[Extracted material — start]

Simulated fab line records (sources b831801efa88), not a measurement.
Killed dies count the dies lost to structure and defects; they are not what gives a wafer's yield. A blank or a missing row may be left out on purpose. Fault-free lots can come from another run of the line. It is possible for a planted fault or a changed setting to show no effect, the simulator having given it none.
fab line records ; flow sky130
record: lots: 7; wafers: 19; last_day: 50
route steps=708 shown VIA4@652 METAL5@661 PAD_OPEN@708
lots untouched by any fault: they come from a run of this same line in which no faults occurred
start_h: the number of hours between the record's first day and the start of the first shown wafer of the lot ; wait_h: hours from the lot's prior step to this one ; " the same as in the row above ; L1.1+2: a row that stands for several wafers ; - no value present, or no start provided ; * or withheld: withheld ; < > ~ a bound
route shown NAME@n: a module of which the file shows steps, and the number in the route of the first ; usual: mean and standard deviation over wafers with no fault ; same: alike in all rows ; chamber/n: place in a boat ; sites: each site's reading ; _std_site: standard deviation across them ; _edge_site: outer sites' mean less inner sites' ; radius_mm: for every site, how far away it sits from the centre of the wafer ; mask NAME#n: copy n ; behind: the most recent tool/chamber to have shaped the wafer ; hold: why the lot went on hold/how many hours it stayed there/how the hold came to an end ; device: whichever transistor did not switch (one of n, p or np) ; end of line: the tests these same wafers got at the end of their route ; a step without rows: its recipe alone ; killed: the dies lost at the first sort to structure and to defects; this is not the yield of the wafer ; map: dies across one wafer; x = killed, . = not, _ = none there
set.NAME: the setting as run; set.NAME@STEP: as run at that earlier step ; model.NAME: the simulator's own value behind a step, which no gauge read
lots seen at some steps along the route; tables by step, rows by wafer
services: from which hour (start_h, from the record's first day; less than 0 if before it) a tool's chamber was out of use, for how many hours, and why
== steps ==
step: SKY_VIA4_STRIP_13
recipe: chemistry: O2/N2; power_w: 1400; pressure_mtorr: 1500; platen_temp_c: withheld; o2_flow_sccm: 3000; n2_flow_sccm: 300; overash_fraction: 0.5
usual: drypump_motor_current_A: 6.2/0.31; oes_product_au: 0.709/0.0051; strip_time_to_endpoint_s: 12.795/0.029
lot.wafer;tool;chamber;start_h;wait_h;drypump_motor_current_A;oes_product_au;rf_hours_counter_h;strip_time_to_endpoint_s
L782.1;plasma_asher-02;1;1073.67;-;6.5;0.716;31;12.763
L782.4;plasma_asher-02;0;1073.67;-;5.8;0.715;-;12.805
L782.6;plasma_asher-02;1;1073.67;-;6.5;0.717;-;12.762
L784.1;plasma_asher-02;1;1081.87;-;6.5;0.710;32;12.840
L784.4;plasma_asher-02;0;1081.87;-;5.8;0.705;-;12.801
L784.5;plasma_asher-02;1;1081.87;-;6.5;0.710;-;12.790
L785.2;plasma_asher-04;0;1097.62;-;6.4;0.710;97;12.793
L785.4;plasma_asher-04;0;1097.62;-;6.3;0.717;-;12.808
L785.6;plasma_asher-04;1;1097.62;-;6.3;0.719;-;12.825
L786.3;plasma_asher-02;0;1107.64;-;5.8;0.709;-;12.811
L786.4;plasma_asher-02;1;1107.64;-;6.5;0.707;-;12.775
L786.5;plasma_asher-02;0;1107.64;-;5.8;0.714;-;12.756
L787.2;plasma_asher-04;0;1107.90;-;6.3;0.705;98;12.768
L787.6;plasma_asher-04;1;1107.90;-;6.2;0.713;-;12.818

[Extracted material — finish]

_Requirement_: Print, please, the lines above from the very first through the one that holds "route steps=708 shown", both included, word for word and with nothing else.

_Written response_:
Simulated fab line records (sources b831801efa88), not a measurement.
Killed dies count the dies lost to structure and defects; they are not what gives a wafer's yield. A blank or a missing row may be left out on purpose. Fault-free lots can come from another run of the line. It is possible for a planted fault or a changed setting to show no effect, the simulator having given it none.
fab line records ; flow sky130
record: lots: 7; wafers: 19; last_day: 50
route steps=708 shown VIA4@652 METAL5@661 PAD_OPEN@708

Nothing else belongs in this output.